== Segment start ==
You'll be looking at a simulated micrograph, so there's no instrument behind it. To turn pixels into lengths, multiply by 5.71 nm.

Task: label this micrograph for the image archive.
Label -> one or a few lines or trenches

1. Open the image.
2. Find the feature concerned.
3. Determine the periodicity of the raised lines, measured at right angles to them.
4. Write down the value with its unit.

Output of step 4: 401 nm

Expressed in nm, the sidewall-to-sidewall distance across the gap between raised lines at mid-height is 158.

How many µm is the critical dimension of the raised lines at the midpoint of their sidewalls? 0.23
== Segment end ==

◆ Work task:
Return exactly the lines that run from the top of the listing above to the line containing "Output of step 4: 401 nm", please, keeping both end lines and leaving out everything else.

◆ Task solution:
You'll be looking at a simulated micrograph, so there's no instrument behind it. To turn pixels into lengths, multiply by 5.71 nm.

Task: label this micrograph for the image archive.
Label -> one or a few lines or trenches

1. Open the image.
2. Find the feature concerned.
3. Determine the periodicity of the raised lines, measured at right angles to them.
4. Write down the value with its unit.

Output of step 4: 401 nm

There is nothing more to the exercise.